ACTION ITEM =>
Each entry in the listing must be set down again word for word.

==== THE DATA

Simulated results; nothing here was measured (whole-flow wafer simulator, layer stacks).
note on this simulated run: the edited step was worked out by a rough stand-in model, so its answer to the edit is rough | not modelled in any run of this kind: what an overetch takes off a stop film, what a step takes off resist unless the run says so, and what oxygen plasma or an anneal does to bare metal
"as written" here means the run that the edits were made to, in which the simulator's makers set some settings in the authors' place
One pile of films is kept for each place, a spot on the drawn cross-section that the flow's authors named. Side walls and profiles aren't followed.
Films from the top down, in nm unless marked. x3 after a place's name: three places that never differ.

========

EXPECTED ANSWER =>
Simulated results; nothing here was measured (whole-flow wafer simulator, layer stacks).
note on this simulated run: the edited step was worked out by a rough stand-in model, so its answer to the edit is rough | not modelled in any run of this kind: what an overetch takes off a stop film, what a step takes off resist unless the run says so, and what oxygen plasma or an anneal does to bare metal
"as written" here means the run that the edits were made to, in which the simulator's makers set some settings in the authors' place
One pile of films is kept for each place, a spot on the drawn cross-section that the flow's authors named. Side walls and profiles aren't followed.
Films from the top down, in nm unless marked. x3 after a place's name: three places that never differ.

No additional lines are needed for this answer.